The expected output is a verbatim reprint of the lines from the beginning of the data that follows through the line that contains "At each step".

::::
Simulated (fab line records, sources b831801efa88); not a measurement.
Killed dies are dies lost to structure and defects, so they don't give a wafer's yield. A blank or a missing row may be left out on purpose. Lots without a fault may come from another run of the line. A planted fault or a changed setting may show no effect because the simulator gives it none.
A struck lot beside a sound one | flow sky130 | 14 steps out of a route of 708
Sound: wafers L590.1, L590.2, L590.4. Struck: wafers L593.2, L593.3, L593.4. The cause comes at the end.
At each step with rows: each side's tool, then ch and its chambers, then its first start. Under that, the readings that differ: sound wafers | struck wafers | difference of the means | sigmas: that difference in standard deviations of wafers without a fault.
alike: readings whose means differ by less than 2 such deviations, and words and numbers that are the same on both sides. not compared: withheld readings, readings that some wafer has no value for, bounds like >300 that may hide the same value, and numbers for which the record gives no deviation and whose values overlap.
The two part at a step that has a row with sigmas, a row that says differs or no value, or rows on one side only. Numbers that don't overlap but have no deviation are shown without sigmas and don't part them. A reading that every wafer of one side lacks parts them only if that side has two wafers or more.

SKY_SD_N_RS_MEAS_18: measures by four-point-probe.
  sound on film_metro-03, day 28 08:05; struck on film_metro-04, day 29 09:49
::::

▸ Written response:
Simulated (fab line records, sources b831801efa88); not a measurement.
Killed dies are dies lost to structure and defects, so they don't give a wafer's yield. A blank or a missing row may be left out on purpose. Lots without a fault may come from another run of the line. A planted fault or a changed setting may show no effect because the simulator gives it none.
A struck lot beside a sound one | flow sky130 | 14 steps out of a route of 708
Sound: wafers L590.1, L590.2, L590.4. Struck: wafers L593.2, L593.3, L593.4. The cause comes at the end.
At each step with rows: each side's tool, then ch and its chambers, then its first start. Under that, the readings that differ: sound wafers | struck wafers | difference of the means | sigmas: that difference in standard deviations of wafers without a fault.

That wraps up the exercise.